**Exercise data**
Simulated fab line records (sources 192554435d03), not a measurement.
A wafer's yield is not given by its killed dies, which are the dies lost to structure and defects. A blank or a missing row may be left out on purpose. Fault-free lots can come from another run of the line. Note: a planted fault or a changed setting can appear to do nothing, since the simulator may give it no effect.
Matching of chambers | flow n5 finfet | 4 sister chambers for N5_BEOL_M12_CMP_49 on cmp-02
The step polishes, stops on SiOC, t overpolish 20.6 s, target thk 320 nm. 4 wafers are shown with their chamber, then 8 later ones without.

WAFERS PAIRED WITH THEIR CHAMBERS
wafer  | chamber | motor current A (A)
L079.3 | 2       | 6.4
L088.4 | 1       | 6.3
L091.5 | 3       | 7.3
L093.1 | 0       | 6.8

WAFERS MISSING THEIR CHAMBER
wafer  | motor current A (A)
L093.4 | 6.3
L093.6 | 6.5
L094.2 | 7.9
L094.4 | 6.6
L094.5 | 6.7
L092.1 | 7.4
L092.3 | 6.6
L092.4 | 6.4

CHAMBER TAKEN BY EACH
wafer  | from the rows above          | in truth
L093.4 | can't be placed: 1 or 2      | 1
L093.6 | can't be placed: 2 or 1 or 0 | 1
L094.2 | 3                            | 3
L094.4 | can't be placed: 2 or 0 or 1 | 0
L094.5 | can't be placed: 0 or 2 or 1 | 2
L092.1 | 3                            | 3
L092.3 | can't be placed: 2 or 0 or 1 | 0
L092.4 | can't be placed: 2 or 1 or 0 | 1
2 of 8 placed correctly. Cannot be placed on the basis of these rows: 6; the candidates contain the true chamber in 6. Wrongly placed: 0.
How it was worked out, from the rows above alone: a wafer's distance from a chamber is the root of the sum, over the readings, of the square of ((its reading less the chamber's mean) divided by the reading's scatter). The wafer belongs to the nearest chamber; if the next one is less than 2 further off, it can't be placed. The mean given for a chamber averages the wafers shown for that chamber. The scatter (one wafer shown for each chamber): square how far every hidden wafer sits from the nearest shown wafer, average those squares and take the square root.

**Work request**
Look above for the line with "L094.4 | can't be placed: 2 or 0 or 1 | 0" and the line with "2 of 8 placed". Write out those two lines and all the lines between them, exactly, and no others.

**Task answer**
L094.4 | can't be placed: 2 or 0 or 1 | 0
L094.5 | can't be placed: 0 or 2 or 1 | 2
L092.1 | 3                            | 3
L092.3 | can't be placed: 2 or 0 or 1 | 0
L092.4 | can't be placed: 2 or 1 or 0 | 1
2 of 8 placed correctly. Cannot be placed on the basis of these rows: 6; the candidates contain the true chamber in 6. Wrongly placed: 0.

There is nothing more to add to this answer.